▶ ACTIVITY
From the line containing "Each band's line" down to the line containing "When a step" in the records below, reproduce every line exactly, ends included, and omit all others.

^^^^^^^^

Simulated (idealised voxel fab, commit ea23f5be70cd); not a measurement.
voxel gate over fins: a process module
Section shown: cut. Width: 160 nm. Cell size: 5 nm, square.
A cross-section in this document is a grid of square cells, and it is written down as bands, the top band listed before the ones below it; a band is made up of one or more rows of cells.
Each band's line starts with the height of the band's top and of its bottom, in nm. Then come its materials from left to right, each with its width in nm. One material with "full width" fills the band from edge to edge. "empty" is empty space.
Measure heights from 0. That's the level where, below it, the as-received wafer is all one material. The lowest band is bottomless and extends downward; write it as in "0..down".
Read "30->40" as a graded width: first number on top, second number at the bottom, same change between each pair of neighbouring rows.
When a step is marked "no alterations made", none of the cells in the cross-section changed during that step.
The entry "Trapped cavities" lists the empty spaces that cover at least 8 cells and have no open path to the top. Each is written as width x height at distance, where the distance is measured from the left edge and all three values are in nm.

^^^^^^^^

▶ WRITTEN SOLUTION
Each band's line starts with the height of the band's top and of its bottom, in nm. Then come its materials from left to right, each with its width in nm. One material with "full width" fills the band from edge to edge. "empty" is empty space.
Measure heights from 0. That's the level where, below it, the as-received wafer is all one material. The lowest band is bottomless and extends downward; write it as in "0..down".
Read "30->40" as a graded width: first number on top, second number at the bottom, same change between each pair of neighbouring rows.
When a step is marked "no alterations made", none of the cells in the cross-section changed during that step.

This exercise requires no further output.